- Data records -
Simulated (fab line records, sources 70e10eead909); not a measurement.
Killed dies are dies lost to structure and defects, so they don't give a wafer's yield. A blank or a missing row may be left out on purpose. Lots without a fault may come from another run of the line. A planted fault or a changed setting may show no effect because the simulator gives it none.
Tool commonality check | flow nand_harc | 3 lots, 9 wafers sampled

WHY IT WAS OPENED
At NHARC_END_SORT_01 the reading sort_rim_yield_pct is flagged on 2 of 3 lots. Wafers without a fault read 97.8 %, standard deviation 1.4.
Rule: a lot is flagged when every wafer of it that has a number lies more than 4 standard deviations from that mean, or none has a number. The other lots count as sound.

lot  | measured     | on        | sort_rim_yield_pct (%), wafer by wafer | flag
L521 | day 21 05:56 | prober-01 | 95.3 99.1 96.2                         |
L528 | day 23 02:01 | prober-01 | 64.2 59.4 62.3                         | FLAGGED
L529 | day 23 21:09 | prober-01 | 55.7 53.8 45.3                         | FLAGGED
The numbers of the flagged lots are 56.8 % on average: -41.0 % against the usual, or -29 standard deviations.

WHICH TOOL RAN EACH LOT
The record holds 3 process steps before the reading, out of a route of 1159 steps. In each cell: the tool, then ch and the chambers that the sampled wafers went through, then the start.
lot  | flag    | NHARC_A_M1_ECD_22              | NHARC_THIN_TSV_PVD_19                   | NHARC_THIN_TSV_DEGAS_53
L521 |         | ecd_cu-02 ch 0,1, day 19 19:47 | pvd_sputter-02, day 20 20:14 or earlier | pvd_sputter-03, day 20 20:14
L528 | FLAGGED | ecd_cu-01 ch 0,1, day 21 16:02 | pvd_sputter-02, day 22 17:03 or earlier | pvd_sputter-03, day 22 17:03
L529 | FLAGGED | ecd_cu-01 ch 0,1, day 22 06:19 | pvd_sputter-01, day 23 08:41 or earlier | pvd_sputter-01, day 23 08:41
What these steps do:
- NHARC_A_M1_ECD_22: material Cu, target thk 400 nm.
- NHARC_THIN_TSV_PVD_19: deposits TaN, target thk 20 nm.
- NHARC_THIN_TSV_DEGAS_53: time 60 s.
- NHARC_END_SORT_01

- Assigned task -
From the top of the material above, print every line exactly, ending with the line that holds "The record holds".

- Exercise result -
Simulated (fab line records, sources 70e10eead909); not a measurement.
Killed dies are dies lost to structure and defects, so they don't give a wafer's yield. A blank or a missing row may be left out on purpose. Lots without a fault may come from another run of the line. A planted fault or a changed setting may show no effect because the simulator gives it none.
Tool commonality check | flow nand_harc | 3 lots, 9 wafers sampled

WHY IT WAS OPENED
At NHARC_END_SORT_01 the reading sort_rim_yield_pct is flagged on 2 of 3 lots. Wafers without a fault read 97.8 %, standard deviation 1.4.
Rule: a lot is flagged when every wafer of it that has a number lies more than 4 standard deviations from that mean, or none has a number. The other lots count as sound.

lot  | measured     | on        | sort_rim_yield_pct (%), wafer by wafer | flag
L521 | day 21 05:56 | prober-01 | 95.3 99.1 96.2                         |
L528 | day 23 02:01 | prober-01 | 64.2 59.4 62.3                         | FLAGGED
L529 | day 23 21:09 | prober-01 | 55.7 53.8 45.3                         | FLAGGED
The numbers of the flagged lots are 56.8 % on average: -41.0 % against the usual, or -29 standard deviations.

WHICH TOOL RAN EACH LOT
The record holds 3 process steps before the reading, out of a route of 1159 steps. In each cell: the tool, then ch and the chambers that the sampled wafers went through, then the start.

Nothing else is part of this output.